__________

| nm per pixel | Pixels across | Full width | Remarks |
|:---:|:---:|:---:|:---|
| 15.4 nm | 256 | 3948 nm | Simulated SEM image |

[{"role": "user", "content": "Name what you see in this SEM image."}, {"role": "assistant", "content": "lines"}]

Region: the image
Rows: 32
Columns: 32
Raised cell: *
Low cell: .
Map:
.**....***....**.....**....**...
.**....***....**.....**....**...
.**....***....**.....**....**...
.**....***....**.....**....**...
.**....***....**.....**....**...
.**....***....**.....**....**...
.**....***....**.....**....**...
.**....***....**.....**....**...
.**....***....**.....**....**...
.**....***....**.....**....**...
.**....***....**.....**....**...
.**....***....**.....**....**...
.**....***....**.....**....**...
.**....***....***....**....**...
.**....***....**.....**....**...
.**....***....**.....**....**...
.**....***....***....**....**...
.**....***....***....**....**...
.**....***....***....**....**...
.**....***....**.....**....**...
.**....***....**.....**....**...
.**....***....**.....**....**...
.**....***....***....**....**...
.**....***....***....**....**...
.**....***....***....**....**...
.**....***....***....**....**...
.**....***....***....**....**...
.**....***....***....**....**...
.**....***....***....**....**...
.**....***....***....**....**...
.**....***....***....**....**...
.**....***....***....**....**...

__________

> **Task item**: If a line comes after the one containing "Low cell: .", leave it out; set down every line of the data before it, and that line itself, exactly.

> **Exercise answer**:
| nm per pixel | Pixels across | Full width | Remarks |
|:---:|:---:|:---:|:---|
| 15.4 nm | 256 | 3948 nm | Simulated SEM image |

[{"role": "user", "content": "Name what you see in this SEM image."}, {"role": "assistant", "content": "lines"}]

Region: the image
Rows: 32
Columns: 32
Raised cell: *
Low cell: .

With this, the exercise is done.